Nothing in the data should be left out or altered when it is retyped.

------------------------------

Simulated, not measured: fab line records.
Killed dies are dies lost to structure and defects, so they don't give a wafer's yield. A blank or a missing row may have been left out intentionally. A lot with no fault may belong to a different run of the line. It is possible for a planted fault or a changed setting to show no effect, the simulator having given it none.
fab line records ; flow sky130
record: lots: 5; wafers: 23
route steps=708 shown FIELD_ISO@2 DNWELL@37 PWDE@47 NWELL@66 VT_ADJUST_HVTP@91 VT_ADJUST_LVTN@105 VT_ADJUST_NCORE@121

------------------------------

_Answer space_.
Simulated, not measured: fab line records.
Killed dies are dies lost to structure and defects, so they don't give a wafer's yield. A blank or a missing row may have been left out intentionally. A lot with no fault may belong to a different run of the line. It is possible for a planted fault or a changed setting to show no effect, the simulator having given it none.
fab line records ; flow sky130
record: lots: 5; wafers: 23
route steps=708 shown FIELD_ISO@2 DNWELL@37 PWDE@47 NWELL@66 VT_ADJUST_HVTP@91 VT_ADJUST_LVTN@105 VT_ADJUST_NCORE@121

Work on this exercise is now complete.